→ GIVEN RECORDS:
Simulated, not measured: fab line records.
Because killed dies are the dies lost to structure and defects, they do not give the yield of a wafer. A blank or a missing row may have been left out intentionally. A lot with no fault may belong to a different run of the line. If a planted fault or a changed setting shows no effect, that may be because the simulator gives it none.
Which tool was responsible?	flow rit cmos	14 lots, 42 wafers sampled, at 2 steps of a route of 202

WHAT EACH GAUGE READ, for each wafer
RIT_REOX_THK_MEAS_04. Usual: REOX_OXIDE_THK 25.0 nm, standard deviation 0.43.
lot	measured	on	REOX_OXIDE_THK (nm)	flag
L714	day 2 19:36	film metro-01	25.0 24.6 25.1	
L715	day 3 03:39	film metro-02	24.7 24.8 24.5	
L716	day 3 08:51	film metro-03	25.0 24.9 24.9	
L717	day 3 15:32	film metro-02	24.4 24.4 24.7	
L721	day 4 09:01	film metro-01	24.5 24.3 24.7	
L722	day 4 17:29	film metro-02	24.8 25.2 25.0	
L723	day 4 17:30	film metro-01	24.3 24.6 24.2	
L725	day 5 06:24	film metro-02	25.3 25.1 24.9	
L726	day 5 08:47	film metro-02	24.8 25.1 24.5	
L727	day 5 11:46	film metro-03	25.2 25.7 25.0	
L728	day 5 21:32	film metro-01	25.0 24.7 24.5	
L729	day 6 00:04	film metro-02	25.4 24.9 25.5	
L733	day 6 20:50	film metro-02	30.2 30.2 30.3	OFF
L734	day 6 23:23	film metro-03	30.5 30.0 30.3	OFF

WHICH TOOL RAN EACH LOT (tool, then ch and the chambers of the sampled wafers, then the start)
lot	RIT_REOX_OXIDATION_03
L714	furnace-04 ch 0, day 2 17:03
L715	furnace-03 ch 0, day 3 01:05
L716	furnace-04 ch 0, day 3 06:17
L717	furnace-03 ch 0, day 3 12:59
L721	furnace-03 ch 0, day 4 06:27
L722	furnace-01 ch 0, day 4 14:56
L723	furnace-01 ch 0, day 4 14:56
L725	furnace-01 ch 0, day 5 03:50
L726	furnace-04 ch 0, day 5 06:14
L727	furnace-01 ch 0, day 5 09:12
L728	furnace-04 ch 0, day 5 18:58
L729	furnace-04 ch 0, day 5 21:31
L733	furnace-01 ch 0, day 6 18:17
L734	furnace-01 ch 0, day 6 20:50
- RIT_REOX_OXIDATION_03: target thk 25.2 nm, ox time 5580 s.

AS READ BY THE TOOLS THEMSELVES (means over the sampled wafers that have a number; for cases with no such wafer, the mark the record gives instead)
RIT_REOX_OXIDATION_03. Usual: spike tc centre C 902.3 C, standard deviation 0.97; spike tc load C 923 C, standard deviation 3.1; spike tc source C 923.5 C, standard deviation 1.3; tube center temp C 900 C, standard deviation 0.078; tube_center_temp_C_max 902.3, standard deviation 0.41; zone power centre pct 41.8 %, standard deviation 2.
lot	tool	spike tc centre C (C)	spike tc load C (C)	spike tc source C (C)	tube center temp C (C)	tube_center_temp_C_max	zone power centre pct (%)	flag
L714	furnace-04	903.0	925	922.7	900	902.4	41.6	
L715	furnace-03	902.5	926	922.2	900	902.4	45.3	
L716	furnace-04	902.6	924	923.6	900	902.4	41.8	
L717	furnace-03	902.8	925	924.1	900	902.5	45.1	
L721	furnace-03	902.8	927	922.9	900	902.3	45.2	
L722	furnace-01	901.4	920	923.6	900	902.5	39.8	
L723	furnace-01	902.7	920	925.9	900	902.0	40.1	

→ ASSIGNED TASK:
Please restate the records word for word. Go from the first line to the line with "day 5 03:50" and include both.

→ REPLY:
Simulated, not measured: fab line records.
Because killed dies are the dies lost to structure and defects, they do not give the yield of a wafer. A blank or a missing row may have been left out intentionally. A lot with no fault may belong to a different run of the line. If a planted fault or a changed setting shows no effect, that may be because the simulator gives it none.
Which tool was responsible?	flow rit cmos	14 lots, 42 wafers sampled, at 2 steps of a route of 202

WHAT EACH GAUGE READ, for each wafer
RIT_REOX_THK_MEAS_04. Usual: REOX_OXIDE_THK 25.0 nm, standard deviation 0.43.
lot	measured	on	REOX_OXIDE_THK (nm)	flag
L714	day 2 19:36	film metro-01	25.0 24.6 25.1	
L715	day 3 03:39	film metro-02	24.7 24.8 24.5	
L716	day 3 08:51	film metro-03	25.0 24.9 24.9	
L717	day 3 15:32	film metro-02	24.4 24.4 24.7	
L721	day 4 09:01	film metro-01	24.5 24.3 24.7	
L722	day 4 17:29	film metro-02	24.8 25.2 25.0	
L723	day 4 17:30	film metro-01	24.3 24.6 24.2	
L725	day 5 06:24	film metro-02	25.3 25.1 24.9	
L726	day 5 08:47	film metro-02	24.8 25.1 24.5	
L727	day 5 11:46	film metro-03	25.2 25.7 25.0	
L728	day 5 21:32	film metro-01	25.0 24.7 24.5	
L729	day 6 00:04	film metro-02	25.4 24.9 25.5	
L733	day 6 20:50	film metro-02	30.2 30.2 30.3	OFF
L734	day 6 23:23	film metro-03	30.5 30.0 30.3	OFF

WHICH TOOL RAN EACH LOT (tool, then ch and the chambers of the sampled wafers, then the start)
lot	RIT_REOX_OXIDATION_03
L714	furnace-04 ch 0, day 2 17:03
L715	furnace-03 ch 0, day 3 01:05
L716	furnace-04 ch 0, day 3 06:17
L717	furnace-03 ch 0, day 3 12:59
L721	furnace-03 ch 0, day 4 06:27
L722	furnace-01 ch 0, day 4 14:56
L723	furnace-01 ch 0, day 4 14:56
L725	furnace-01 ch 0, day 5 03:50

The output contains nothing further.